Data:
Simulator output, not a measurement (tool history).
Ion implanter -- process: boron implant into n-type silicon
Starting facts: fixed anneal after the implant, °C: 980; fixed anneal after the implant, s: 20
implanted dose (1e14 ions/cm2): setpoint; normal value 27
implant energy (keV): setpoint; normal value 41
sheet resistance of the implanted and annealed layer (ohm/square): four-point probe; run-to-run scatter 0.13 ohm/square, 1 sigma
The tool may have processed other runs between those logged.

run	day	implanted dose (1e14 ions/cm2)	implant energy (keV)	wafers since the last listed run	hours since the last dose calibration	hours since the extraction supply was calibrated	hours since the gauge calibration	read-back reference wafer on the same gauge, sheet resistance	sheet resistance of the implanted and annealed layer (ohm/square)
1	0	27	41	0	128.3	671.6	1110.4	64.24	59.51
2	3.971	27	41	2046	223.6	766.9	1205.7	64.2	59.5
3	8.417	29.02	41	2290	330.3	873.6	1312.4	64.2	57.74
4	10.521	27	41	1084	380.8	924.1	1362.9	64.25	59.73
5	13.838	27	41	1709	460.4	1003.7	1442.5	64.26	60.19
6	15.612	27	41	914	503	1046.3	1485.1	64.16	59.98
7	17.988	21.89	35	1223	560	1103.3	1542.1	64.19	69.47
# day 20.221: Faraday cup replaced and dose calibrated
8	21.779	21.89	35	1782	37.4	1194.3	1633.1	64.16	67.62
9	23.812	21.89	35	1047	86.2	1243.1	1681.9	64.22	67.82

Work instruction: Output exactly the lines of the material above from the one containing "implanted dose (1e14 ions/cm2): setpoint;" up to and including the one containing "The tool may".

Answer section:
implanted dose (1e14 ions/cm2): setpoint; normal value 27
implant energy (keV): setpoint; normal value 41
sheet resistance of the implanted and annealed layer (ohm/square): four-point probe; run-to-run scatter 0.13 ohm/square, 1 sigma
The tool may have processed other runs between those logged.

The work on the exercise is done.